######

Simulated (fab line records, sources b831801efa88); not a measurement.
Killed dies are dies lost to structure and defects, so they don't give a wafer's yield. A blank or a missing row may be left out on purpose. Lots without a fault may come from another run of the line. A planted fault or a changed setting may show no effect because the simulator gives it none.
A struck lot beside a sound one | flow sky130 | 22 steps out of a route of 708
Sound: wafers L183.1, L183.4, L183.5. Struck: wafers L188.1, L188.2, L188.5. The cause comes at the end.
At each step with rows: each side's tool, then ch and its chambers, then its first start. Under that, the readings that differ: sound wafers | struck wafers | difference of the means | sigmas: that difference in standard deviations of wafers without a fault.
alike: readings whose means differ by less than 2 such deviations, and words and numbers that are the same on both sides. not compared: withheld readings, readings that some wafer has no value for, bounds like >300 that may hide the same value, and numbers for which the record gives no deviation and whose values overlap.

######

TASK ITEM | Print the material above once more, exactly.

EXPECTED ANSWER |
Simulated (fab line records, sources b831801efa88); not a measurement.
Killed dies are dies lost to structure and defects, so they don't give a wafer's yield. A blank or a missing row may be left out on purpose. Lots without a fault may come from another run of the line. A planted fault or a changed setting may show no effect because the simulator gives it none.
A struck lot beside a sound one | flow sky130 | 22 steps out of a route of 708
Sound: wafers L183.1, L183.4, L183.5. Struck: wafers L188.1, L188.2, L188.5. The cause comes at the end.
At each step with rows: each side's tool, then ch and its chambers, then its first start. Under that, the readings that differ: sound wafers | struck wafers | difference of the means | sigmas: that difference in standard deviations of wafers without a fault.
alike: readings whose means differ by less than 2 such deviations, and words and numbers that are the same on both sides. not compared: withheld readings, readings that some wafer has no value for, bounds like >300 that may hide the same value, and numbers for which the record gives no deviation and whose values overlap.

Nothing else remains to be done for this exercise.